Start of Supplied entries

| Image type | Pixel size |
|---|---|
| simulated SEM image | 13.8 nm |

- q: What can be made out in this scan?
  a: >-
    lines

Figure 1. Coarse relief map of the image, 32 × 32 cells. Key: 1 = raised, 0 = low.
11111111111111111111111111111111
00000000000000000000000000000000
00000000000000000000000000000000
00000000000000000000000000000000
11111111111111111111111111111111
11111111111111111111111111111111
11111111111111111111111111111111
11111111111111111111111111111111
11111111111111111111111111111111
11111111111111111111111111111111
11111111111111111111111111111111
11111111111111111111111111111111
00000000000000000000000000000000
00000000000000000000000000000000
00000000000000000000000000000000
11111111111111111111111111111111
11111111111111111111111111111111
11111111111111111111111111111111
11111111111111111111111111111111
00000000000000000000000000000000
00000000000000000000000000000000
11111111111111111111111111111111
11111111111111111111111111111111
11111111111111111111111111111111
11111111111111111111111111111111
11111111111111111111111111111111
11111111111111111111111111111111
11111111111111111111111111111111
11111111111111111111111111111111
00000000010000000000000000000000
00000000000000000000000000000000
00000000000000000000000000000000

End of Supplied entries

### Assignment
As the exercise requires, copy out the data shown above word for word.

### Result
| Image type | Pixel size |
|---|---|
| simulated SEM image | 13.8 nm |

- q: What can be made out in this scan?
  a: >-
    lines

Figure 1. Coarse relief map of the image, 32 × 32 cells. Key: 1 = raised, 0 = low.
11111111111111111111111111111111
00000000000000000000000000000000
00000000000000000000000000000000
00000000000000000000000000000000
11111111111111111111111111111111
11111111111111111111111111111111
11111111111111111111111111111111
11111111111111111111111111111111
11111111111111111111111111111111
11111111111111111111111111111111
11111111111111111111111111111111
11111111111111111111111111111111
00000000000000000000000000000000
00000000000000000000000000000000
00000000000000000000000000000000
11111111111111111111111111111111
11111111111111111111111111111111
11111111111111111111111111111111
11111111111111111111111111111111
00000000000000000000000000000000
00000000000000000000000000000000
11111111111111111111111111111111
11111111111111111111111111111111
11111111111111111111111111111111
11111111111111111111111111111111
11111111111111111111111111111111
11111111111111111111111111111111
11111111111111111111111111111111
11111111111111111111111111111111
00000000010000000000000000000000
00000000000000000000000000000000
00000000000000000000000000000000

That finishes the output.